Entries provided:
************

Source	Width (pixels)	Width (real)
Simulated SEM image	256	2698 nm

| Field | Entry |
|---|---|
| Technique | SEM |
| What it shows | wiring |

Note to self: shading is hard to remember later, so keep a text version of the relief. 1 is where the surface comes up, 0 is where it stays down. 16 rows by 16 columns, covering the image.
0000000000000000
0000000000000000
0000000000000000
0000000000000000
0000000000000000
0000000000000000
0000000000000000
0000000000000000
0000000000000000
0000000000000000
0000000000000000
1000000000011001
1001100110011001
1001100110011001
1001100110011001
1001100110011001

************

Work order: Write each line of the data above out again without altering a word.

Expected answer:
Source	Width (pixels)	Width (real)
Simulated SEM image	256	2698 nm

| Field | Entry |
|---|---|
| Technique | SEM |
| What it shows | wiring |

Note to self: shading is hard to remember later, so keep a text version of the relief. 1 is where the surface comes up, 0 is where it stays down. 16 rows by 16 columns, covering the image.
0000000000000000
0000000000000000
0000000000000000
0000000000000000
0000000000000000
0000000000000000
0000000000000000
0000000000000000
0000000000000000
0000000000000000
0000000000000000
1000000000011001
1001100110011001
1001100110011001
1001100110011001
1001100110011001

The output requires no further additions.